» ASSIGNED TASK: Repeat the records. Keep every word and mark exactly as it is.

» PROVIDED DATA:
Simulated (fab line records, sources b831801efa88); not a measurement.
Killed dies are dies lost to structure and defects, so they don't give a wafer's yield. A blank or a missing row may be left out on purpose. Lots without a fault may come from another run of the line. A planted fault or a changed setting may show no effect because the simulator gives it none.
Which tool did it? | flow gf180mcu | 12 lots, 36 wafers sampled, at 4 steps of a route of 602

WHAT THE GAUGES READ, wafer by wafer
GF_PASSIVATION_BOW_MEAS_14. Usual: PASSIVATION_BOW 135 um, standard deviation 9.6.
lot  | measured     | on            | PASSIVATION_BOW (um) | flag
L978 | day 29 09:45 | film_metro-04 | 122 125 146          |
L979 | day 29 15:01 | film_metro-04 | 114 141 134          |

» EXERCISE ANSWER:
Simulated (fab line records, sources b831801efa88); not a measurement.
Killed dies are dies lost to structure and defects, so they don't give a wafer's yield. A blank or a missing row may be left out on purpose. Lots without a fault may come from another run of the line. A planted fault or a changed setting may show no effect because the simulator gives it none.
Which tool did it? | flow gf180mcu | 12 lots, 36 wafers sampled, at 4 steps of a route of 602

WHAT THE GAUGES READ, wafer by wafer
GF_PASSIVATION_BOW_MEAS_14. Usual: PASSIVATION_BOW 135 um, standard deviation 9.6.
lot  | measured     | on            | PASSIVATION_BOW (um) | flag
L978 | day 29 09:45 | film_metro-04 | 122 125 146          |
L979 | day 29 15:01 | film_metro-04 | 114 141 134          |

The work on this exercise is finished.